***** INFORMATION PROVIDED

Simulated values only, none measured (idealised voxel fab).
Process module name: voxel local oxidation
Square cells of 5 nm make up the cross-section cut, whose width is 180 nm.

**********

### WORK ITEM:
Retype the records above from the very first line down to the line with "Process module name: voxel local oxidation", keeping both of those lines. Include nothing beyond them.

### ANSWER SECTION:
Simulated values only, none measured (idealised voxel fab).
Process module name: voxel local oxidation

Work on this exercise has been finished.